______

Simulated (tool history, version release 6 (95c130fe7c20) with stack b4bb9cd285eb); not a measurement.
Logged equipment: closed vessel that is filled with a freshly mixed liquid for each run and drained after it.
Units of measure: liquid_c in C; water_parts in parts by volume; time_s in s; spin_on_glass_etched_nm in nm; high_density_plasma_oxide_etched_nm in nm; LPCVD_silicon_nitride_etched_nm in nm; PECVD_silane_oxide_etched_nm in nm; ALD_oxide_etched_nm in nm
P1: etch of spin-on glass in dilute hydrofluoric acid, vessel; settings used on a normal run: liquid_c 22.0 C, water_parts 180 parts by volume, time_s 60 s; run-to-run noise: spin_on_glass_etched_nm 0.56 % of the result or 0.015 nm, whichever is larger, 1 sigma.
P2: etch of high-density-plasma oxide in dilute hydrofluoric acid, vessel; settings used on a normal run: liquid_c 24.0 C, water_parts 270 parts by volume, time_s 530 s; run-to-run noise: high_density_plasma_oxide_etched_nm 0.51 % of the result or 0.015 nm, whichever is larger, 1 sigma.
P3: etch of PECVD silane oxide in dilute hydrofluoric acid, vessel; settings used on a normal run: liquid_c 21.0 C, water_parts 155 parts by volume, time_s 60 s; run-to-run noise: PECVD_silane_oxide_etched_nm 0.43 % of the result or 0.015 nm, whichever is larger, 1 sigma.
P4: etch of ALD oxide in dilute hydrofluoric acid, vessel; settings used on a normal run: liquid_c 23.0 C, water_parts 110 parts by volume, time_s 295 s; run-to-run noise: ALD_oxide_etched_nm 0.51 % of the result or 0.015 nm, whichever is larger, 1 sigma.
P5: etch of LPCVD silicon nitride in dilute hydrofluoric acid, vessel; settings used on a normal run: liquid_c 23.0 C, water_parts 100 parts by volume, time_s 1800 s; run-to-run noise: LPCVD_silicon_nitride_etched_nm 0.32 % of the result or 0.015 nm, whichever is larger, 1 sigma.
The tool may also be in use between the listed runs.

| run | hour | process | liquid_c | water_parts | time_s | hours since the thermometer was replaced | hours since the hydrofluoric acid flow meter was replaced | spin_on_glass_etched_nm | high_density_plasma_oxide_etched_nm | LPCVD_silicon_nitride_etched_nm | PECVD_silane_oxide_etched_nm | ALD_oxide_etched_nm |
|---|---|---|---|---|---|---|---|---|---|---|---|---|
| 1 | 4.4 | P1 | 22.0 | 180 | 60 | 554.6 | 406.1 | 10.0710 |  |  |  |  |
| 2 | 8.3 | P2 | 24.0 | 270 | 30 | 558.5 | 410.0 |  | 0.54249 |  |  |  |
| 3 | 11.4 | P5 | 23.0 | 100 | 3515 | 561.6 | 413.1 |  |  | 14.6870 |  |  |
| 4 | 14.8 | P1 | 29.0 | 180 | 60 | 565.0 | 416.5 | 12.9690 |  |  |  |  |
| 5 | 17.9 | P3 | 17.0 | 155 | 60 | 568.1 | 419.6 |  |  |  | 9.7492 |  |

______

WORK ORDER:
Starting at the line above that contains "Units of measure: liquid_c", repeat each line exactly up to and including the line that contains "P1: etch of", and stop there.

EXERCISE ANSWER:
Units of measure: liquid_c in C; water_parts in parts by volume; time_s in s; spin_on_glass_etched_nm in nm; high_density_plasma_oxide_etched_nm in nm; LPCVD_silicon_nitride_etched_nm in nm; PECVD_silane_oxide_etched_nm in nm; ALD_oxide_etched_nm in nm
P1: etch of spin-on glass in dilute hydrofluoric acid, vessel; settings used on a normal run: liquid_c 22.0 C, water_parts 180 parts by volume, time_s 60 s; run-to-run noise: spin_on_glass_etched_nm 0.56 % of the result or 0.015 nm, whichever is larger, 1 sigma.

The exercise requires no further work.